Assignment: A line below contains "6 DIRECTIONAL_ETCH with", and a later one contains "13 DIRECTIONAL_DEP with". Repeat both, with every line between them, exactly.

Entries shown:
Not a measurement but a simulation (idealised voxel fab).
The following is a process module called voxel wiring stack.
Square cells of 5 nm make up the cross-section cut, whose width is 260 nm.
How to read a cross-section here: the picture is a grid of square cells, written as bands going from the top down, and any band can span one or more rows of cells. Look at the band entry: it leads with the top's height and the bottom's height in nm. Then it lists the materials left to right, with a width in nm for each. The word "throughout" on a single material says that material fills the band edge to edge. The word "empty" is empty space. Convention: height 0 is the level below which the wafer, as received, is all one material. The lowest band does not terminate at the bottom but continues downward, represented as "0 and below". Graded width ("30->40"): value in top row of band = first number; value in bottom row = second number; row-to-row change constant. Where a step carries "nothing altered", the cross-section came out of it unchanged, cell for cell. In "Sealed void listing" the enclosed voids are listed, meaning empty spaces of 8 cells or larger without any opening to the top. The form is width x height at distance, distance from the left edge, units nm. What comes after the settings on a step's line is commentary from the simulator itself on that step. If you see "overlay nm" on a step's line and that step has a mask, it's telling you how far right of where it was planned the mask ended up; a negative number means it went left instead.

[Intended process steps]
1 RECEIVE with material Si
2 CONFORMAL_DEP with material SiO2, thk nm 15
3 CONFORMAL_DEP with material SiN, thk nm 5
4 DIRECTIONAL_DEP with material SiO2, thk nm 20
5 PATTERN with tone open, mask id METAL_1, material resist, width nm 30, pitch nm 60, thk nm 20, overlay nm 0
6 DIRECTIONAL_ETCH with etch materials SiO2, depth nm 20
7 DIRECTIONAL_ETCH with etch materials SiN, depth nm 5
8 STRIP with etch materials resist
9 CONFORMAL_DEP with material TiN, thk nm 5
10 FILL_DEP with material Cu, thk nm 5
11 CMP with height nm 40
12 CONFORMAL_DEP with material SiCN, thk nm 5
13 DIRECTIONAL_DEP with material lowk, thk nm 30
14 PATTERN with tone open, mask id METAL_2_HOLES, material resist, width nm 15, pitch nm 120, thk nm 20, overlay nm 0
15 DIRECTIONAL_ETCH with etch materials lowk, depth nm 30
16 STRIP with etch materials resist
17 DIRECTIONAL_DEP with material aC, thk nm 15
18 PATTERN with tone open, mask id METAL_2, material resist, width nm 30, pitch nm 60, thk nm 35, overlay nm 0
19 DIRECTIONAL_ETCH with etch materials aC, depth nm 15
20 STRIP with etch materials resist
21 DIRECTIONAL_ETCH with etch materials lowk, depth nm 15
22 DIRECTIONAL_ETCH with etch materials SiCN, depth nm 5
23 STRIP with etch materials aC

Written reply:
6 DIRECTIONAL_ETCH with etch materials SiO2, depth nm 20
7 DIRECTIONAL_ETCH with etch materials SiN, depth nm 5
8 STRIP with etch materials resist
9 CONFORMAL_DEP with material TiN, thk nm 5
10 FILL_DEP with material Cu, thk nm 5
11 CMP with height nm 40
12 CONFORMAL_DEP with material SiCN, thk nm 5
13 DIRECTIONAL_DEP with material lowk, thk nm 30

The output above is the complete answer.